Print the listing below exactly.

★ ★ ★ ★ ★ ★ ★
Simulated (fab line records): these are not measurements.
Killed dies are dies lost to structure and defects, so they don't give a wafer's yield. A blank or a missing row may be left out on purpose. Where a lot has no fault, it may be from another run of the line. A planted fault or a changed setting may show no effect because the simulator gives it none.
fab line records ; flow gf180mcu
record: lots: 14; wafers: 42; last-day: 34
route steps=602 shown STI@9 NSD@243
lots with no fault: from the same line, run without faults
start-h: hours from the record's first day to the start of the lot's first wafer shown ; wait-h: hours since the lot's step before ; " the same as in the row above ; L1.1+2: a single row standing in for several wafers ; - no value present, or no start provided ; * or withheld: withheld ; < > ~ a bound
★ ★ ★ ★ ★ ★ ★

▶ RESPONSE AREA
Simulated (fab line records): these are not measurements.
Killed dies are dies lost to structure and defects, so they don't give a wafer's yield. A blank or a missing row may be left out on purpose. Where a lot has no fault, it may be from another run of the line. A planted fault or a changed setting may show no effect because the simulator gives it none.
fab line records ; flow gf180mcu
record: lots: 14; wafers: 42; last-day: 34
route steps=602 shown STI@9 NSD@243
lots with no fault: from the same line, run without faults
start-h: hours from the record's first day to the start of the lot's first wafer shown ; wait-h: hours since the lot's step before ; " the same as in the row above ; L1.1+2: a single row standing in for several wafers ; - no value present, or no start provided ; * or withheld: withheld ; < > ~ a bound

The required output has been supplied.